────────────────────────────────────────

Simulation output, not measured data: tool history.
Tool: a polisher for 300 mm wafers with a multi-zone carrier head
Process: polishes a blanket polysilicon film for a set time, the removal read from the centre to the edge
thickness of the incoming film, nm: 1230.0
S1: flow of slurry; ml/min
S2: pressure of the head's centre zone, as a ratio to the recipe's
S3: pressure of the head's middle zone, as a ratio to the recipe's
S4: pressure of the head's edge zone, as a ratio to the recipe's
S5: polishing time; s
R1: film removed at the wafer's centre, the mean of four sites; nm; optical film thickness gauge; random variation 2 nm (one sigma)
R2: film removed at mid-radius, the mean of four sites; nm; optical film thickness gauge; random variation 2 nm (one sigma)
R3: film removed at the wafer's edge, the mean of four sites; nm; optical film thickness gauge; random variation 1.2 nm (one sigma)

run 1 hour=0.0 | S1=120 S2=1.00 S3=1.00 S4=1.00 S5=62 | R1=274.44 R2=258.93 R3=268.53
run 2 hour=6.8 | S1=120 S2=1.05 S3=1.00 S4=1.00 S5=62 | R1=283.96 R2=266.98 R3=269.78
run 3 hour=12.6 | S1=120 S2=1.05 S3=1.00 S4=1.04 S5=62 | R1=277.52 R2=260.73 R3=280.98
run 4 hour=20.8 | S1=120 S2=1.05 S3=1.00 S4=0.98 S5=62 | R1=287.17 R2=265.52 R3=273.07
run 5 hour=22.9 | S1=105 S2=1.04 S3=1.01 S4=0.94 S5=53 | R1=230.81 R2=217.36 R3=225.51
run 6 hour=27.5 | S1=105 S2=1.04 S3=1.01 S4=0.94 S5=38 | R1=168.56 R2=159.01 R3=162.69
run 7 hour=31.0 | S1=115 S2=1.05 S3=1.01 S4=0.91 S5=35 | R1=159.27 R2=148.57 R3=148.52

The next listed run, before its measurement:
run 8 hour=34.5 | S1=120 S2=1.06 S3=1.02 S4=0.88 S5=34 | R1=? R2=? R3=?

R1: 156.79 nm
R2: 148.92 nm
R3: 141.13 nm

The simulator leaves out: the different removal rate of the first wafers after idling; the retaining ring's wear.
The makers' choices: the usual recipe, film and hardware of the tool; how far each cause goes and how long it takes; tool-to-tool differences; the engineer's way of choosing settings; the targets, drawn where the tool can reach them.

────────────────────────────────────────

Nothing should be returned except the lines from the first line of the data above through the line with "S1: flow of slurry; ml/min", each one exact.

Simulation output, not measured data: tool history.
Tool: a polisher for 300 mm wafers with a multi-zone carrier head
Process: polishes a blanket polysilicon film for a set time, the removal read from the centre to the edge
thickness of the incoming film, nm: 1230.0
S1: flow of slurry; ml/min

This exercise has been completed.